::: PROVIDED MATERIAL
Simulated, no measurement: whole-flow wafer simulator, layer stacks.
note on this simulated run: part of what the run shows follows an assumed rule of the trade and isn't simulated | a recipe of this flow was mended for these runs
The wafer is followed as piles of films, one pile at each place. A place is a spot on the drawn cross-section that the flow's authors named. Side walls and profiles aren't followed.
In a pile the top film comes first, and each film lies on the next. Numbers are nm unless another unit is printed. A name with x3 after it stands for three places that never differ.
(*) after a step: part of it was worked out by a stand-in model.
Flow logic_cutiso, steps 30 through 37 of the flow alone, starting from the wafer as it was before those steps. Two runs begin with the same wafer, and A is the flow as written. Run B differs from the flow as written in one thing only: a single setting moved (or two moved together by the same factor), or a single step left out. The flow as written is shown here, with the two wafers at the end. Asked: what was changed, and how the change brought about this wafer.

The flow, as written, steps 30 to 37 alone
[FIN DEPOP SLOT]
::::::

§ BRIEF:
Although the records may continue, retype only the lines from the first one through the one containing "The flow, as written, steps 30 to 37 alone", exactly as they appear.

§ EXPECTED ANSWER:
Simulated, no measurement: whole-flow wafer simulator, layer stacks.
note on this simulated run: part of what the run shows follows an assumed rule of the trade and isn't simulated | a recipe of this flow was mended for these runs
The wafer is followed as piles of films, one pile at each place. A place is a spot on the drawn cross-section that the flow's authors named. Side walls and profiles aren't followed.
In a pile the top film comes first, and each film lies on the next. Numbers are nm unless another unit is printed. A name with x3 after it stands for three places that never differ.
(*) after a step: part of it was worked out by a stand-in model.
Flow logic_cutiso, steps 30 through 37 of the flow alone, starting from the wafer as it was before those steps. Two runs begin with the same wafer, and A is the flow as written. Run B differs from the flow as written in one thing only: a single setting moved (or two moved together by the same factor), or a single step left out. The flow as written is shown here, with the two wafers at the end. Asked: what was changed, and how the change brought about this wafer.

The flow, as written, steps 30 to 37 alone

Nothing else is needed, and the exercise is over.